### EXERCISE:
Repeat the data exactly, every last line of it.

### MATERIAL PROVIDED:
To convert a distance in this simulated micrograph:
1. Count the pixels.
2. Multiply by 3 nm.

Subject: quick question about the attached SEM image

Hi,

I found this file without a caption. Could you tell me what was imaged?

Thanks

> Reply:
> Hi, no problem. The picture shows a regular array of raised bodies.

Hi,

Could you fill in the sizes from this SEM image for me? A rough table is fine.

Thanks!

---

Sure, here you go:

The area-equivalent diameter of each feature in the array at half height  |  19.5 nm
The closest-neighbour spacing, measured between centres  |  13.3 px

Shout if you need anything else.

### YOUR RESPONSE:
To convert a distance in this simulated micrograph:
1. Count the pixels.
2. Multiply by 3 nm.

Subject: quick question about the attached SEM image

Hi,

I found this file without a caption. Could you tell me what was imaged?

Thanks

> Reply:
> Hi, no problem. The picture shows a regular array of raised bodies.

Hi,

Could you fill in the sizes from this SEM image for me? A rough table is fine.

Thanks!

---

Sure, here you go:

The area-equivalent diameter of each feature in the array at half height  |  19.5 nm
The closest-neighbour spacing, measured between centres  |  13.3 px

Shout if you need anything else.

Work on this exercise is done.